● **WORK REQUEST**:
Emit the entire listing verbatim.

● **EXTRACTED ENTRIES**:
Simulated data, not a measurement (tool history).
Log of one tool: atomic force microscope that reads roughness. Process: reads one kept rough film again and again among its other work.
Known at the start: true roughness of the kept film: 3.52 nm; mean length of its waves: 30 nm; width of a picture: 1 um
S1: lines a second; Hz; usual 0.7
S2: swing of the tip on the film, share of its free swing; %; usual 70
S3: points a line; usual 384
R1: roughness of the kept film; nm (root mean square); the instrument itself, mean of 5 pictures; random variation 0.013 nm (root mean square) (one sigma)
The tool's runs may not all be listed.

● **REPLY**:
Simulated data, not a measurement (tool history).
Log of one tool: atomic force microscope that reads roughness. Process: reads one kept rough film again and again among its other work.
Known at the start: true roughness of the kept film: 3.52 nm; mean length of its waves: 30 nm; width of a picture: 1 um
S1: lines a second; Hz; usual 0.7
S2: swing of the tip on the film, share of its free swing; %; usual 70
S3: points a line; usual 384
R1: roughness of the kept film; nm (root mean square); the instrument itself, mean of 5 pictures; random variation 0.013 nm (root mean square) (one sigma)
The tool's runs may not all be listed.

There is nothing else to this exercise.